*Provided data*.
'''

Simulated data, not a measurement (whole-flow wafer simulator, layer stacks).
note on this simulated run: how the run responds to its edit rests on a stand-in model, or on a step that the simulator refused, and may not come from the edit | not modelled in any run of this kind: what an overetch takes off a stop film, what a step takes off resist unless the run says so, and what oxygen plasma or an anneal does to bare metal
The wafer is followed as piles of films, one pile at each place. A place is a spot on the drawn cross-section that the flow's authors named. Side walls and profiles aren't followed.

'''

*Work request*. Retype all the records above without changing a word.

*Response*.
Simulated data, not a measurement (whole-flow wafer simulator, layer stacks).
note on this simulated run: how the run responds to its edit rests on a stand-in model, or on a step that the simulator refused, and may not come from the edit | not modelled in any run of this kind: what an overetch takes off a stop film, what a step takes off resist unless the run says so, and what oxygen plasma or an anneal does to bare metal
The wafer is followed as piles of films, one pile at each place. A place is a spot on the drawn cross-section that the flow's authors named. Side walls and profiles aren't followed.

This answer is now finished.